• _WORK REQUEST_:
Return the complete listing that follows, with each line reproduced exactly.

• _ENTRIES SHOWN_:
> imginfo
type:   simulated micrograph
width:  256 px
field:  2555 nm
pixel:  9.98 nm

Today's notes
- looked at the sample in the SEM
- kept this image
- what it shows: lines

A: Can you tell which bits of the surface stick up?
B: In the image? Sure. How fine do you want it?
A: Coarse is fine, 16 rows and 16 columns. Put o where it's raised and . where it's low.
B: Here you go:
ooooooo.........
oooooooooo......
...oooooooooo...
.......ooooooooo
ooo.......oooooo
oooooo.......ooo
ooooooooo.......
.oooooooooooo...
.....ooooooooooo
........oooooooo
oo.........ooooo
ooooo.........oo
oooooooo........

• _WRITTEN SOLUTION_:
> imginfo
type:   simulated micrograph
width:  256 px
field:  2555 nm
pixel:  9.98 nm

Today's notes
- looked at the sample in the SEM
- kept this image
- what it shows: lines

A: Can you tell which bits of the surface stick up?
B: In the image? Sure. How fine do you want it?
A: Coarse is fine, 16 rows and 16 columns. Put o where it's raised and . where it's low.
B: Here you go:
ooooooo.........
oooooooooo......
...oooooooooo...
.......ooooooooo
ooo.......oooooo
oooooo.......ooo
ooooooooo.......
.oooooooooooo...
.....ooooooooooo
........oooooooo
oo.........ooooo
ooooo.........oo
oooooooo........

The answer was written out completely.